* **Work task**
Give every line of the records exactly, please, from the first up to and including the one containing "L714 | day 3 22:37 | overlay-02 | 5 -4 -2".

* **Data**
▶

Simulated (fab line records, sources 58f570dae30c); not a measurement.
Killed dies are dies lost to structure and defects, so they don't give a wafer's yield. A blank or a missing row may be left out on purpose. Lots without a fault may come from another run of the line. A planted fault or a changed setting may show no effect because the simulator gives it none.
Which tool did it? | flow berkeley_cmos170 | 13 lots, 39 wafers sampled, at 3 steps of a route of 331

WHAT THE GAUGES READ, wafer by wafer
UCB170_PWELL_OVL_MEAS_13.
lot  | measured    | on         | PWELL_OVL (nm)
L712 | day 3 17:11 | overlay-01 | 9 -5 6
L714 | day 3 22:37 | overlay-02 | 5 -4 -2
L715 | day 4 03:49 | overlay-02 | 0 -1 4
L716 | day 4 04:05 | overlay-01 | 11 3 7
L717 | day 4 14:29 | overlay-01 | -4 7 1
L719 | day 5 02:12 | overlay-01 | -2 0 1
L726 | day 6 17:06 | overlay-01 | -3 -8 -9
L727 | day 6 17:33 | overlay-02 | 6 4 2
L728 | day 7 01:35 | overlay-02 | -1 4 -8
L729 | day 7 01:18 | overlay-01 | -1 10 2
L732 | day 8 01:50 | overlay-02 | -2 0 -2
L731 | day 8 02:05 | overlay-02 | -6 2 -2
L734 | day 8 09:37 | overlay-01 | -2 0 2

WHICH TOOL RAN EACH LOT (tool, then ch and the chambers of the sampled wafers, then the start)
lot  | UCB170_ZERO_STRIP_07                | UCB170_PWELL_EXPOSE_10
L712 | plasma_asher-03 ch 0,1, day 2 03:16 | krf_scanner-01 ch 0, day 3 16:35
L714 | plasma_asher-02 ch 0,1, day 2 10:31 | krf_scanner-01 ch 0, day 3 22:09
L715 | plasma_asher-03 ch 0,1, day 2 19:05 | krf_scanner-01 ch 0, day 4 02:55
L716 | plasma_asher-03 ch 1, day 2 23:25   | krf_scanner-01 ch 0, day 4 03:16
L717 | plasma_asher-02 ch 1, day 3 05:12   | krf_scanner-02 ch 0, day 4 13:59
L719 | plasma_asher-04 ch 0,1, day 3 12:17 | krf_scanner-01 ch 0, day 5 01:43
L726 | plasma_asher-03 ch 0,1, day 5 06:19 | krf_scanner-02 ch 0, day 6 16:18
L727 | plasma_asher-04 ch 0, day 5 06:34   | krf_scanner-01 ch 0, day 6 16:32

◀

* **Task solution**
Simulated (fab line records, sources 58f570dae30c); not a measurement.
Killed dies are dies lost to structure and defects, so they don't give a wafer's yield. A blank or a missing row may be left out on purpose. Lots without a fault may come from another run of the line. A planted fault or a changed setting may show no effect because the simulator gives it none.
Which tool did it? | flow berkeley_cmos170 | 13 lots, 39 wafers sampled, at 3 steps of a route of 331

WHAT THE GAUGES READ, wafer by wafer
UCB170_PWELL_OVL_MEAS_13.
lot  | measured    | on         | PWELL_OVL (nm)
L712 | day 3 17:11 | overlay-01 | 9 -5 6
L714 | day 3 22:37 | overlay-02 | 5 -4 -2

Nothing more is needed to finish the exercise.